Data excerpts:

..............................

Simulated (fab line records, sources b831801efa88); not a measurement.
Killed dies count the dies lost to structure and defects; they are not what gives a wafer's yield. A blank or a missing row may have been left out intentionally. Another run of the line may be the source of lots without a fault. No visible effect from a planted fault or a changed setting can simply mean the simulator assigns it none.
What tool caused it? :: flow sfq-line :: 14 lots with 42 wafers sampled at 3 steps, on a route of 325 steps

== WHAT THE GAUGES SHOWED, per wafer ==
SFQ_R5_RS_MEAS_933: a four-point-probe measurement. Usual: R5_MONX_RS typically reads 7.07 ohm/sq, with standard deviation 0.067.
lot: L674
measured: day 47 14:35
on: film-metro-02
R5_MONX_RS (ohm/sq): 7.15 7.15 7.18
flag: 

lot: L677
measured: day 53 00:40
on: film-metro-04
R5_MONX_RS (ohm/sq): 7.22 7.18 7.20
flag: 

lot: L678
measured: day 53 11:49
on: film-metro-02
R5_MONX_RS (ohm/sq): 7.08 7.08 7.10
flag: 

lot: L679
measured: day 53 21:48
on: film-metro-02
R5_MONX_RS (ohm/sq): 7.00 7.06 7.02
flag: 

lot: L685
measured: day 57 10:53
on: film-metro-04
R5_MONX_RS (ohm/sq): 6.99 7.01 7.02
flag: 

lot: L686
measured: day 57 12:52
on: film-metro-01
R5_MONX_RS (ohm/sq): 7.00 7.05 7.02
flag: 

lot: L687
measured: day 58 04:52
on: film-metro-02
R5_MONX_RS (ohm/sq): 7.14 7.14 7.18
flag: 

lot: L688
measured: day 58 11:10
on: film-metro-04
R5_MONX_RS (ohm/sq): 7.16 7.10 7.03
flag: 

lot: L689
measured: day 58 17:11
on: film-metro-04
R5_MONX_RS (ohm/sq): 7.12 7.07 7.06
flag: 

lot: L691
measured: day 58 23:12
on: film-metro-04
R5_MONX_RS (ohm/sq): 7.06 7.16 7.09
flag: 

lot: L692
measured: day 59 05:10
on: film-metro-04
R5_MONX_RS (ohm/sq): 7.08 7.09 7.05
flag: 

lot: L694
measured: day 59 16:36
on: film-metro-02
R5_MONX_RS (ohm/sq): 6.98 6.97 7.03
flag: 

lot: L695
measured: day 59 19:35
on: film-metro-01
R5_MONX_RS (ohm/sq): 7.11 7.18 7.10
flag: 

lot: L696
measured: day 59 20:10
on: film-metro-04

..............................

From the data above, output exactly the lines between the one containing "R5_MONX_RS (ohm/sq): 7.06 7.16 7.09" and the one containing "measured: day 59 20:10", counting both of them.

Written answer:
R5_MONX_RS (ohm/sq): 7.06 7.16 7.09
flag: 

lot: L692
measured: day 59 05:10
on: film-metro-04
R5_MONX_RS (ohm/sq): 7.08 7.09 7.05
flag: 

lot: L694
measured: day 59 16:36
on: film-metro-02
R5_MONX_RS (ohm/sq): 6.98 6.97 7.03
flag: 

lot: L695
measured: day 59 19:35
on: film-metro-01
R5_MONX_RS (ohm/sq): 7.11 7.18 7.10
flag: 

lot: L696
measured: day 59 20:10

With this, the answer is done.